=== EXERCISE ===
Beginning with the first line below, please restate each line exactly, down to and including the line containing "start_h: hours from".

*** Block opens ***
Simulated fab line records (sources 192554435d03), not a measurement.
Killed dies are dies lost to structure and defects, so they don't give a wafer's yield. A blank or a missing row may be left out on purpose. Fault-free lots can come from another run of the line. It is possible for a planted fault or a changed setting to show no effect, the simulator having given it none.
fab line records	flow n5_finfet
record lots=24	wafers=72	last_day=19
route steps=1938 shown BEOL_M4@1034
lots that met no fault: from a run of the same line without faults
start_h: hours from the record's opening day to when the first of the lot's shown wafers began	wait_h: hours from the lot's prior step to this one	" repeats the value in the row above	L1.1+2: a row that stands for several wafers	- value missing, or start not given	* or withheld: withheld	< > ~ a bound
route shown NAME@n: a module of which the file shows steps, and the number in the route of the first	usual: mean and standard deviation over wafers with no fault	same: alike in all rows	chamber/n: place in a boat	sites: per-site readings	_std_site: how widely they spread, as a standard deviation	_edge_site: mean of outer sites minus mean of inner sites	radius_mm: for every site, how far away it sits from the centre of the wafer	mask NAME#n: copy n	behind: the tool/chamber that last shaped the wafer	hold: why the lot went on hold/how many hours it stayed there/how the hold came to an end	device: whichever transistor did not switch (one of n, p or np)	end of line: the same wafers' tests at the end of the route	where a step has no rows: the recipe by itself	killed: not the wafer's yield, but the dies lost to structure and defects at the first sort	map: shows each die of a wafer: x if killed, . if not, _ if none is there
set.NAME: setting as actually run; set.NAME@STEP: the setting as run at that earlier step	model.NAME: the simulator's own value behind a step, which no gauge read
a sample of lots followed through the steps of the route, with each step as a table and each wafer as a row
*** Block closes ***

=== ANSWER SECTION ===
Simulated fab line records (sources 192554435d03), not a measurement.
Killed dies are dies lost to structure and defects, so they don't give a wafer's yield. A blank or a missing row may be left out on purpose. Fault-free lots can come from another run of the line. It is possible for a planted fault or a changed setting to show no effect, the simulator having given it none.
fab line records	flow n5_finfet
record lots=24	wafers=72	last_day=19
route steps=1938 shown BEOL_M4@1034
lots that met no fault: from a run of the same line without faults
start_h: hours from the record's opening day to when the first of the lot's shown wafers began	wait_h: hours from the lot's prior step to this one	" repeats the value in the row above	L1.1+2: a row that stands for several wafers	- value missing, or start not given	* or withheld: withheld	< > ~ a bound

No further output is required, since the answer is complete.